EXERCISE. Transcribe each entry. Change nothing.

DATA.
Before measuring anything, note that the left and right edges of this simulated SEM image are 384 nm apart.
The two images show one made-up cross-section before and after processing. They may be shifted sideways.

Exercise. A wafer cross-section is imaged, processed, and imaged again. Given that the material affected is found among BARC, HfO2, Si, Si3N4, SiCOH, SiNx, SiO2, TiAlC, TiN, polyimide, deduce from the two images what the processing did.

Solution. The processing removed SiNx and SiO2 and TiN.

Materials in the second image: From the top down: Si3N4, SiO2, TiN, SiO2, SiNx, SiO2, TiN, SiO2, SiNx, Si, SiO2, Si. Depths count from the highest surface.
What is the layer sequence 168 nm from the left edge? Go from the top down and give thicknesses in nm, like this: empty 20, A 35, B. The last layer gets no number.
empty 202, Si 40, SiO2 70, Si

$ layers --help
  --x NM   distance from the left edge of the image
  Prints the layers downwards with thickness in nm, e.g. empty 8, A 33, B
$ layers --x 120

ANSWER BOX.
Before measuring anything, note that the left and right edges of this simulated SEM image are 384 nm apart.
The two images show one made-up cross-section before and after processing. They may be shifted sideways.

Exercise. A wafer cross-section is imaged, processed, and imaged again. Given that the material affected is found among BARC, HfO2, Si, Si3N4, SiCOH, SiNx, SiO2, TiAlC, TiN, polyimide, deduce from the two images what the processing did.

Solution. The processing removed SiNx and SiO2 and TiN.

Materials in the second image: From the top down: Si3N4, SiO2, TiN, SiO2, SiNx, SiO2, TiN, SiO2, SiNx, Si, SiO2, Si. Depths count from the highest surface.
What is the layer sequence 168 nm from the left edge? Go from the top down and give thicknesses in nm, like this: empty 20, A 35, B. The last layer gets no number.
empty 202, Si 40, SiO2 70, Si

$ layers --help
  --x NM   distance from the left edge of the image
  Prints the layers downwards with thickness in nm, e.g. empty 8, A 33, B
$ layers --x 120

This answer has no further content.